● ACTION ITEM:
Each and every line of the data must appear exactly as given.

EXTRACTED ENTRIES START

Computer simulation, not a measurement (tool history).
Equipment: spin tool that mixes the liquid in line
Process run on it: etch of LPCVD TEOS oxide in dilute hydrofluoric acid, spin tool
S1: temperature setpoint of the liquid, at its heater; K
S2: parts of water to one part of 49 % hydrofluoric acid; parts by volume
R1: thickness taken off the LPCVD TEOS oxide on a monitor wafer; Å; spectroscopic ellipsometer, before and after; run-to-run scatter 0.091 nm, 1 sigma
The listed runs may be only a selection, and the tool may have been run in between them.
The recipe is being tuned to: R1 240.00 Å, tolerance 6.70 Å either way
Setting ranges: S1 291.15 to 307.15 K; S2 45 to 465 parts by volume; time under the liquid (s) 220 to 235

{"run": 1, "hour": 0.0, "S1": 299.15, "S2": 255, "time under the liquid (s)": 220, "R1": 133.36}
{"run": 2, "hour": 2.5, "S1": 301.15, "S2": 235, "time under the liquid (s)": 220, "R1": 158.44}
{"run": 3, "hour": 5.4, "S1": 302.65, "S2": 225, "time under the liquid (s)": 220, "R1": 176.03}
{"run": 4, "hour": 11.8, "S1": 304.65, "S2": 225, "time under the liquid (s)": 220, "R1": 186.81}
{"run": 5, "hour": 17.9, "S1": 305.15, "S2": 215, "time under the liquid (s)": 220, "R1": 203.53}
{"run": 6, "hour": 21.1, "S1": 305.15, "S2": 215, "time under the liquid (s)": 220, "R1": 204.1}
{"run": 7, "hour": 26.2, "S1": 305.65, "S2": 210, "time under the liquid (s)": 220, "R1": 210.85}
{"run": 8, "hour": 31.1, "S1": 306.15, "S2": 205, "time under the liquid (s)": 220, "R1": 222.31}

EXTRACTED ENTRIES END

● EXERCISE RESULT:
Computer simulation, not a measurement (tool history).
Equipment: spin tool that mixes the liquid in line
Process run on it: etch of LPCVD TEOS oxide in dilute hydrofluoric acid, spin tool
S1: temperature setpoint of the liquid, at its heater; K
S2: parts of water to one part of 49 % hydrofluoric acid; parts by volume
R1: thickness taken off the LPCVD TEOS oxide on a monitor wafer; Å; spectroscopic ellipsometer, before and after; run-to-run scatter 0.091 nm, 1 sigma
The listed runs may be only a selection, and the tool may have been run in between them.
The recipe is being tuned to: R1 240.00 Å, tolerance 6.70 Å either way
Setting ranges: S1 291.15 to 307.15 K; S2 45 to 465 parts by volume; time under the liquid (s) 220 to 235

{"run": 1, "hour": 0.0, "S1": 299.15, "S2": 255, "time under the liquid (s)": 220, "R1": 133.36}
{"run": 2, "hour": 2.5, "S1": 301.15, "S2": 235, "time under the liquid (s)": 220, "R1": 158.44}
{"run": 3, "hour": 5.4, "S1": 302.65, "S2": 225, "time under the liquid (s)": 220, "R1": 176.03}
{"run": 4, "hour": 11.8, "S1": 304.65, "S2": 225, "time under the liquid (s)": 220, "R1": 186.81}
{"run": 5, "hour": 17.9, "S1": 305.15, "S2": 215, "time under the liquid (s)": 220, "R1": 203.53}
{"run": 6, "hour": 21.1, "S1": 305.15, "S2": 215, "time under the liquid (s)": 220, "R1": 204.1}
{"run": 7, "hour": 26.2, "S1": 305.65, "S2": 210, "time under the liquid (s)": 220, "R1": 210.85}
{"run": 8, "hour": 31.1, "S1": 306.15, "S2": 205, "time under the liquid (s)": 220, "R1": 222.31}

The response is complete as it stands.